***

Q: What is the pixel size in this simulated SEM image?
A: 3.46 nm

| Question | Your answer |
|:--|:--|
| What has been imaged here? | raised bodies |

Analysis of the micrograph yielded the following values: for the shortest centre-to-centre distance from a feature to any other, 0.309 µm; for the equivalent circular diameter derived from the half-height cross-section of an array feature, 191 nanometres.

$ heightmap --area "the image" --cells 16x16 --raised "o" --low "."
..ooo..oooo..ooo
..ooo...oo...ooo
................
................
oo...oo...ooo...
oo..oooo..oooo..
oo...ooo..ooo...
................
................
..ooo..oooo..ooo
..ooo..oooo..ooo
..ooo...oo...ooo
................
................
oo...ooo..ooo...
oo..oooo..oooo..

***

## Requirement
Restate the listing exactly, starting at its first line and ending at the line where "raised bodies |" occurs; include both and no other lines.

## Task response
Q: What is the pixel size in this simulated SEM image?
A: 3.46 nm

| Question | Your answer |
|:--|:--|
| What has been imaged here? | raised bodies |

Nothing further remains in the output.